DATA EXTRACTS
·····

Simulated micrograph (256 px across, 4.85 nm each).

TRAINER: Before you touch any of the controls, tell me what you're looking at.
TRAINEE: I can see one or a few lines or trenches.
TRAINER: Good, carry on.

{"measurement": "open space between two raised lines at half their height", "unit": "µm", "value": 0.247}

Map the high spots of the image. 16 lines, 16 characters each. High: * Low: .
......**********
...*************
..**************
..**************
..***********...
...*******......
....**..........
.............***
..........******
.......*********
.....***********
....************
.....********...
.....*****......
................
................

·····

Everything from the first line of the data through the line containing "TRAINER: Good, carry on." should be echoed exactly. Add nothing.

Simulated micrograph (256 px across, 4.85 nm each).

TRAINER: Before you touch any of the controls, tell me what you're looking at.
TRAINEE: I can see one or a few lines or trenches.
TRAINER: Good, carry on.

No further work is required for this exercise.